[Task item]: Reproduce each line from the first in the data through the line that contains "3 PECVD: material SiO2, thickness target 1000" exactly; give nothing else.

[Listed records]:
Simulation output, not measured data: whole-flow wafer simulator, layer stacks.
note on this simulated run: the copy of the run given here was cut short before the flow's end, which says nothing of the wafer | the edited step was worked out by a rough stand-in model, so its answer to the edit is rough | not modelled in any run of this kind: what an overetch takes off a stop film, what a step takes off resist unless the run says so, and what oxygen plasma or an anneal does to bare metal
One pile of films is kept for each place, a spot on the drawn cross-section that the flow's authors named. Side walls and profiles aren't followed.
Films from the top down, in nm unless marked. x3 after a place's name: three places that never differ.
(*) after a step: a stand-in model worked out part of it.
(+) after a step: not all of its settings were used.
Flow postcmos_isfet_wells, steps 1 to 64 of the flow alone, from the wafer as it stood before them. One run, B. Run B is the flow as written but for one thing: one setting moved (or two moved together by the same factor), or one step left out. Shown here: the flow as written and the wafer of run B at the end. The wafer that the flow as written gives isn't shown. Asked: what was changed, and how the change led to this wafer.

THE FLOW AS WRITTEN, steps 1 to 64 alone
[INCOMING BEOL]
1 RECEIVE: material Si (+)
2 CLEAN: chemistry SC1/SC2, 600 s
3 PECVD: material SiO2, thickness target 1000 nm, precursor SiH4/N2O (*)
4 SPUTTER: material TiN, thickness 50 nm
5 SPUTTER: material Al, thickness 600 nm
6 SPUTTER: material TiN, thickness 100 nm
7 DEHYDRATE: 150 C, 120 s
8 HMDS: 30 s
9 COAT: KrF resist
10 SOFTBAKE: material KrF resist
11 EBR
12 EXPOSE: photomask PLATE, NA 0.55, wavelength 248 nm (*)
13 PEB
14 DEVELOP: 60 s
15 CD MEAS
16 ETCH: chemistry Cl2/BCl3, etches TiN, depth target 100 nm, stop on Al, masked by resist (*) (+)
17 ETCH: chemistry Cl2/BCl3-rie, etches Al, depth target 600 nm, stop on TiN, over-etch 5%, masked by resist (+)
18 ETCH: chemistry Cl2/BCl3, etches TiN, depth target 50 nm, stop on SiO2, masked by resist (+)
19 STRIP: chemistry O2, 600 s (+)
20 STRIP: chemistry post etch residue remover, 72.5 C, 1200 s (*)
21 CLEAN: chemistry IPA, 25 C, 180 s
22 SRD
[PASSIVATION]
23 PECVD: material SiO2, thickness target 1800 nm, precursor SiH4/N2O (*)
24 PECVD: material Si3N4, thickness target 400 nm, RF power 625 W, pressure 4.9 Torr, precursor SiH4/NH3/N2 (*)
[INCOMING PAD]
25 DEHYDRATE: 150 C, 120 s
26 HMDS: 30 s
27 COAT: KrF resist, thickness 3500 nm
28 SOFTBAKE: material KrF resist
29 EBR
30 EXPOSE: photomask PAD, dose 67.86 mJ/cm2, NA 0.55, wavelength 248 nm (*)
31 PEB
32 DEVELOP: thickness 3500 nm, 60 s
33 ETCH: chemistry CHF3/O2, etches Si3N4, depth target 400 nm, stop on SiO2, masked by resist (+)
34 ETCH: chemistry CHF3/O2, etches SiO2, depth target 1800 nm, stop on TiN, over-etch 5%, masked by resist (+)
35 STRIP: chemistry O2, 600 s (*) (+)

[Your response]:
Simulation output, not measured data: whole-flow wafer simulator, layer stacks.
note on this simulated run: the copy of the run given here was cut short before the flow's end, which says nothing of the wafer | the edited step was worked out by a rough stand-in model, so its answer to the edit is rough | not modelled in any run of this kind: what an overetch takes off a stop film, what a step takes off resist unless the run says so, and what oxygen plasma or an anneal does to bare metal
One pile of films is kept for each place, a spot on the drawn cross-section that the flow's authors named. Side walls and profiles aren't followed.
Films from the top down, in nm unless marked. x3 after a place's name: three places that never differ.
(*) after a step: a stand-in model worked out part of it.
(+) after a step: not all of its settings were used.
Flow postcmos_isfet_wells, steps 1 to 64 of the flow alone, from the wafer as it stood before them. One run, B. Run B is the flow as written but for one thing: one setting moved (or two moved together by the same factor), or one step left out. Shown here: the flow as written and the wafer of run B at the end. The wafer that the flow as written gives isn't shown. Asked: what was changed, and how the change led to this wafer.

THE FLOW AS WRITTEN, steps 1 to 64 alone
[INCOMING BEOL]
1 RECEIVE: material Si (+)
2 CLEAN: chemistry SC1/SC2, 600 s
3 PECVD: material SiO2, thickness target 1000 nm, precursor SiH4/N2O (*)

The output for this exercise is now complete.